>>>>>

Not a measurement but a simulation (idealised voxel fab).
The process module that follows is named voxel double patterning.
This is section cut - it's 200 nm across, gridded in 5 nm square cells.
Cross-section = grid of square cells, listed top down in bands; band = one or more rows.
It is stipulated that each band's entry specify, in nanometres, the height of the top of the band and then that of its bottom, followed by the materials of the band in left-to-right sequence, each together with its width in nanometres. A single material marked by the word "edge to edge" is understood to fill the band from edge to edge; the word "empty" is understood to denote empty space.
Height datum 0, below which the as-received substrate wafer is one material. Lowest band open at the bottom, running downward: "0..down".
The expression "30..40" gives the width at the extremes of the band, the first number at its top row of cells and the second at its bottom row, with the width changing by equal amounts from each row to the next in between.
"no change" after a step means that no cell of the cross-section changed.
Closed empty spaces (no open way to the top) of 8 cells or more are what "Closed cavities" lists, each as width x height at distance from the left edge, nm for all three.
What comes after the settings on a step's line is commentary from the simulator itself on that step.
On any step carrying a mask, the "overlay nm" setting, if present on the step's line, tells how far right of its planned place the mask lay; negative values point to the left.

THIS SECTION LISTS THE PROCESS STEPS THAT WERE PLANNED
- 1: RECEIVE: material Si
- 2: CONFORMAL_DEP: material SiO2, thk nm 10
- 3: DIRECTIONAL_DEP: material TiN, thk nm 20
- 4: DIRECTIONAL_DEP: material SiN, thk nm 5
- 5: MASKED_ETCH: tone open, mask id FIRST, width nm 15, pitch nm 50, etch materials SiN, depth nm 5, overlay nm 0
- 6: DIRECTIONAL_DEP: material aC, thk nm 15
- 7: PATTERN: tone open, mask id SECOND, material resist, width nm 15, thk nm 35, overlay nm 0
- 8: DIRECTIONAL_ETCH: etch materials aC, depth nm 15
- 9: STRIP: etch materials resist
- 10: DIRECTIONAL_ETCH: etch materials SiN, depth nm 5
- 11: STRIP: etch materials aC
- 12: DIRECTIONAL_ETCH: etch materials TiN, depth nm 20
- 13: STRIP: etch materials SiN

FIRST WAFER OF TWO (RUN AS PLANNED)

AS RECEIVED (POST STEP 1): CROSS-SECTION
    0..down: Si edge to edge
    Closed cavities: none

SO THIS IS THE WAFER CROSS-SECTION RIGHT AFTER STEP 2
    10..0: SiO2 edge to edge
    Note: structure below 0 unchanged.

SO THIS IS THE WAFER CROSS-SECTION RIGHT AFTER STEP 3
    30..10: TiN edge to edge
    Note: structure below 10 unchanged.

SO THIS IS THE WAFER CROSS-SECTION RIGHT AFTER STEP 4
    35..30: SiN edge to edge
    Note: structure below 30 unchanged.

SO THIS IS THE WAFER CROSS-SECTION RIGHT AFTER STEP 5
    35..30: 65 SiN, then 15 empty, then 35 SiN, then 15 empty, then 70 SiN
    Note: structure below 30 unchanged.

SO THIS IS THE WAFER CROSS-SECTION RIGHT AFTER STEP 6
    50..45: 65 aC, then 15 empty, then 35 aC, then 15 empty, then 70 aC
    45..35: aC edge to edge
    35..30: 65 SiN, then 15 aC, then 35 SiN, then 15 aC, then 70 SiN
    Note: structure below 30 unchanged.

<<<<<

Assignment:
Include the first line, the line containing "What comes after", and every line between them, copied exactly from the material above; output no other line.

Exercise output:
Not a measurement but a simulation (idealised voxel fab).
The process module that follows is named voxel double patterning.
This is section cut - it's 200 nm across, gridded in 5 nm square cells.
Cross-section = grid of square cells, listed top down in bands; band = one or more rows.
It is stipulated that each band's entry specify, in nanometres, the height of the top of the band and then that of its bottom, followed by the materials of the band in left-to-right sequence, each together with its width in nanometres. A single material marked by the word "edge to edge" is understood to fill the band from edge to edge; the word "empty" is understood to denote empty space.
Height datum 0, below which the as-received substrate wafer is one material. Lowest band open at the bottom, running downward: "0..down".
The expression "30..40" gives the width at the extremes of the band, the first number at its top row of cells and the second at its bottom row, with the width changing by equal amounts from each row to the next in between.
"no change" after a step means that no cell of the cross-section changed.
Closed empty spaces (no open way to the top) of 8 cells or more are what "Closed cavities" lists, each as width x height at distance from the left edge, nm for all three.
What comes after the settings on a step's line is commentary from the simulator itself on that step.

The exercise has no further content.